Action item:
The records that follow must be transcribed exactly, each one in full.

Recorded data:
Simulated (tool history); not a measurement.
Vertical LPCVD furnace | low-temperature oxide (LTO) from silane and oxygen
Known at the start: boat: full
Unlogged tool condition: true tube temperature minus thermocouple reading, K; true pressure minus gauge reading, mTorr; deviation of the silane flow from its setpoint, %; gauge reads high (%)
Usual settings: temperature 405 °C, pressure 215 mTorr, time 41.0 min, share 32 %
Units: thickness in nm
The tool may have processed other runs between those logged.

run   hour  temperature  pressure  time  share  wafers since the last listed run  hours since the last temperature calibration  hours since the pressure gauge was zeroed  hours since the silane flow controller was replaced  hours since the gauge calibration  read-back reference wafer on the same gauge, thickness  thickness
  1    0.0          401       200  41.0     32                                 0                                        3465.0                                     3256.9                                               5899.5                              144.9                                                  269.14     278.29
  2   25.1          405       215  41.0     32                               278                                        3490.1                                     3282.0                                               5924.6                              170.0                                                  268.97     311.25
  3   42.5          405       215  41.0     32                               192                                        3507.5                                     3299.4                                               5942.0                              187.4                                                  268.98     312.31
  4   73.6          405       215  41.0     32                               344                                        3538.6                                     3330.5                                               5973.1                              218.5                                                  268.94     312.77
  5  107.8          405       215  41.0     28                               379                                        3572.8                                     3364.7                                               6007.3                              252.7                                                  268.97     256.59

Written answer:
Simulated (tool history); not a measurement.
Vertical LPCVD furnace | low-temperature oxide (LTO) from silane and oxygen
Known at the start: boat: full
Unlogged tool condition: true tube temperature minus thermocouple reading, K; true pressure minus gauge reading, mTorr; deviation of the silane flow from its setpoint, %; gauge reads high (%)
Usual settings: temperature 405 °C, pressure 215 mTorr, time 41.0 min, share 32 %
Units: thickness in nm
The tool may have processed other runs between those logged.

run   hour  temperature  pressure  time  share  wafers since the last listed run  hours since the last temperature calibration  hours since the pressure gauge was zeroed  hours since the silane flow controller was replaced  hours since the gauge calibration  read-back reference wafer on the same gauge, thickness  thickness
  1    0.0          401       200  41.0     32                                 0                                        3465.0                                     3256.9                                               5899.5                              144.9                                                  269.14     278.29
  2   25.1          405       215  41.0     32                               278                                        3490.1                                     3282.0                                               5924.6                              170.0                                                  268.97     311.25
  3   42.5          405       215  41.0     32                               192                                        3507.5                                     3299.4                                               5942.0                              187.4                                                  268.98     312.31
  4   73.6          405       215  41.0     32                               344                                        3538.6                                     3330.5                                               5973.1                              218.5                                                  268.94     312.77
  5  107.8          405       215  41.0     28                               379                                        3572.8                                     3364.7                                               6007.3                              252.7                                                  268.97     256.59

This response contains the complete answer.